BEGIN Data listing

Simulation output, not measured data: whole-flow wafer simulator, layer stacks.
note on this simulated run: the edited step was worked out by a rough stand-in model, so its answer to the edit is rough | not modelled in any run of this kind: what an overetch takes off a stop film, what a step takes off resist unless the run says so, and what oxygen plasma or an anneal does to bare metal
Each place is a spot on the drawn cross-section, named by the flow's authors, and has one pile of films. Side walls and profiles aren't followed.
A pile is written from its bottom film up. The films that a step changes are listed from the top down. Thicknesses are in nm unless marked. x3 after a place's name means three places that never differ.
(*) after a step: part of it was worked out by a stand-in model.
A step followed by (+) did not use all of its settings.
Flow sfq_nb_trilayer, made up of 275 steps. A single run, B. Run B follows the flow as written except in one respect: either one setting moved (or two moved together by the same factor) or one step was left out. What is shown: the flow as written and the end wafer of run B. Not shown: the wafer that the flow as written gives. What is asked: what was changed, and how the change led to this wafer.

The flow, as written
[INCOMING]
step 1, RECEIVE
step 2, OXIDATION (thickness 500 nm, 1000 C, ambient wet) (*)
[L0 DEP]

END Data listing

▶ Work task: Each entry above is to be returned exactly as given.

▶ Exercise result:
Simulation output, not measured data: whole-flow wafer simulator, layer stacks.
note on this simulated run: the edited step was worked out by a rough stand-in model, so its answer to the edit is rough | not modelled in any run of this kind: what an overetch takes off a stop film, what a step takes off resist unless the run says so, and what oxygen plasma or an anneal does to bare metal
Each place is a spot on the drawn cross-section, named by the flow's authors, and has one pile of films. Side walls and profiles aren't followed.
A pile is written from its bottom film up. The films that a step changes are listed from the top down. Thicknesses are in nm unless marked. x3 after a place's name means three places that never differ.
(*) after a step: part of it was worked out by a stand-in model.
A step followed by (+) did not use all of its settings.
Flow sfq_nb_trilayer, made up of 275 steps. A single run, B. Run B follows the flow as written except in one respect: either one setting moved (or two moved together by the same factor) or one step was left out. What is shown: the flow as written and the end wafer of run B. Not shown: the wafer that the flow as written gives. What is asked: what was changed, and how the change led to this wafer.

The flow, as written
[INCOMING]
step 1, RECEIVE
step 2, OXIDATION (thickness 500 nm, 1000 C, ambient wet) (*)
[L0 DEP]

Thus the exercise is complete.